##### Extracted information

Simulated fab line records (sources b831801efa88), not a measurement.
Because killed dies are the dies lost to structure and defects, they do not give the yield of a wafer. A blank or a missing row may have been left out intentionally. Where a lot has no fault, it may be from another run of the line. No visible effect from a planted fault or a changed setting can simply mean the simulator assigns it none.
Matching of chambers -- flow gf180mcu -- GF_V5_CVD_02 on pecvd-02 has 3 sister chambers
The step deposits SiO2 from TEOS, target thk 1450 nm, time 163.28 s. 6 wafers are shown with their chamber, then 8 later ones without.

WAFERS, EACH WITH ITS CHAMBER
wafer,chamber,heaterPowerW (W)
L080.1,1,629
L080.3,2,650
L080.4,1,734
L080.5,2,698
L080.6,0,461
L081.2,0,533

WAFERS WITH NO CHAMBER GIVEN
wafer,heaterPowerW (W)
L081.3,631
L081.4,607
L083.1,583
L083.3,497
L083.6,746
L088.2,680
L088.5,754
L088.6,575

##########

Every entry should be retyped exactly as shown.

Simulated fab line records (sources b831801efa88), not a measurement.
Because killed dies are the dies lost to structure and defects, they do not give the yield of a wafer. A blank or a missing row may have been left out intentionally. Where a lot has no fault, it may be from another run of the line. No visible effect from a planted fault or a changed setting can simply mean the simulator assigns it none.
Matching of chambers -- flow gf180mcu -- GF_V5_CVD_02 on pecvd-02 has 3 sister chambers
The step deposits SiO2 from TEOS, target thk 1450 nm, time 163.28 s. 6 wafers are shown with their chamber, then 8 later ones without.

WAFERS, EACH WITH ITS CHAMBER
wafer,chamber,heaterPowerW (W)
L080.1,1,629
L080.3,2,650
L080.4,1,734
L080.5,2,698
L080.6,0,461
L081.2,0,533

WAFERS WITH NO CHAMBER GIVEN
wafer,heaterPowerW (W)
L081.3,631
L081.4,607
L083.1,583
L083.3,497
L083.6,746
L088.2,680
L088.5,754
L088.6,575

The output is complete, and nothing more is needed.